Records supplied >>
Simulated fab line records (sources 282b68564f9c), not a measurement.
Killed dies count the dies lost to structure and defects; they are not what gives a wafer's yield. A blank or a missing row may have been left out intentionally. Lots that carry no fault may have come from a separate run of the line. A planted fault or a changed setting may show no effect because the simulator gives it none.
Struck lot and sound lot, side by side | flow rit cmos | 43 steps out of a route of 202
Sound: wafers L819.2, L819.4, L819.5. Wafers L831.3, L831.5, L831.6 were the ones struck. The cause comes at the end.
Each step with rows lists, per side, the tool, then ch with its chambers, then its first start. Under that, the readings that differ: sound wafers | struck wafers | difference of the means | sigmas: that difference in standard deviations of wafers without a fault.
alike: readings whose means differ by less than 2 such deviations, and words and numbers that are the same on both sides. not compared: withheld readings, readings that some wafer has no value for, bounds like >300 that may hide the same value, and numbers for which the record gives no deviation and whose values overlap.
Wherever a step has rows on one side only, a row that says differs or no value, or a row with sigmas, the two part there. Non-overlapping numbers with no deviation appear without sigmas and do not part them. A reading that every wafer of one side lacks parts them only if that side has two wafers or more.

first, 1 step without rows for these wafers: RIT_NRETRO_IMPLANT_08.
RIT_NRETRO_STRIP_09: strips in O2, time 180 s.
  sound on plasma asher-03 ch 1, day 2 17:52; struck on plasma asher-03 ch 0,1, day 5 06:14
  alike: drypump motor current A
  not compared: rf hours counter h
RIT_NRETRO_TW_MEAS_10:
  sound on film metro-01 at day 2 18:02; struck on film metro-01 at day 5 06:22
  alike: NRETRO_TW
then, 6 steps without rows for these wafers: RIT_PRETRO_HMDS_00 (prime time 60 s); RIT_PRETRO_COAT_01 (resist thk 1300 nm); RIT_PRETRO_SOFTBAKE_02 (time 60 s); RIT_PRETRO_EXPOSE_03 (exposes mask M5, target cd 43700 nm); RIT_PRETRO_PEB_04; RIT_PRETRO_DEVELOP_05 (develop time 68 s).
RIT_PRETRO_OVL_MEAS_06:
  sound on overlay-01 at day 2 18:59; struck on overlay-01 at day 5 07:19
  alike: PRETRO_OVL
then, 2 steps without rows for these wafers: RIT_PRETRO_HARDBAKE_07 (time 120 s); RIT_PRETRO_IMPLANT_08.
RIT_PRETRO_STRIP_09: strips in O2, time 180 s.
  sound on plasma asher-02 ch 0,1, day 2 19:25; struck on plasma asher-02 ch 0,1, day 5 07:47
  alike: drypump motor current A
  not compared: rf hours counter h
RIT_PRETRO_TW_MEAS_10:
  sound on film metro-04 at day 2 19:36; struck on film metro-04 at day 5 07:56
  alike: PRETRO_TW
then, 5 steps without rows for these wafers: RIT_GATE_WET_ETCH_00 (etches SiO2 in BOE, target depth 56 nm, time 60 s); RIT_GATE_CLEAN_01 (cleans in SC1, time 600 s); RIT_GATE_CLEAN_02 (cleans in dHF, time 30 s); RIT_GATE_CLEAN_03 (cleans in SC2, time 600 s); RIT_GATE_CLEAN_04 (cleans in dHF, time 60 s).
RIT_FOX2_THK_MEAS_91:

Activity >> The lines from the beginning of the records through the line containing "Each step with" should be reproduced exactly. Include nothing else.

Answer section >>
Simulated fab line records (sources 282b68564f9c), not a measurement.
Killed dies count the dies lost to structure and defects; they are not what gives a wafer's yield. A blank or a missing row may have been left out intentionally. Lots that carry no fault may have come from a separate run of the line. A planted fault or a changed setting may show no effect because the simulator gives it none.
Struck lot and sound lot, side by side | flow rit cmos | 43 steps out of a route of 202
Sound: wafers L819.2, L819.4, L819.5. Wafers L831.3, L831.5, L831.6 were the ones struck. The cause comes at the end.
Each step with rows lists, per side, the tool, then ch with its chambers, then its first start. Under that, the readings that differ: sound wafers | struck wafers | difference of the means | sigmas: that difference in standard deviations of wafers without a fault.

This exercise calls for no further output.